### Extracted records:
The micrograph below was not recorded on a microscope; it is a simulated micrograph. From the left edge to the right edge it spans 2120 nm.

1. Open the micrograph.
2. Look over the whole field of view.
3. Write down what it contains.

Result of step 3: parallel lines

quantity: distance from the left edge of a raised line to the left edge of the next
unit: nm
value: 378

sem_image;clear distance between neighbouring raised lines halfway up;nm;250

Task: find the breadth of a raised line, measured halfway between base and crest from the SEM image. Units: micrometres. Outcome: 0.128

### Assignment:
Exact transcription of the records is all that is wanted.

### Task answer:
The micrograph below was not recorded on a microscope; it is a simulated micrograph. From the left edge to the right edge it spans 2120 nm.

1. Open the micrograph.
2. Look over the whole field of view.
3. Write down what it contains.

Result of step 3: parallel lines

quantity: distance from the left edge of a raised line to the left edge of the next
unit: nm
value: 378

sem_image;clear distance between neighbouring raised lines halfway up;nm;250

Task: find the breadth of a raised line, measured halfway between base and crest from the SEM image. Units: micrometres. Outcome: 0.128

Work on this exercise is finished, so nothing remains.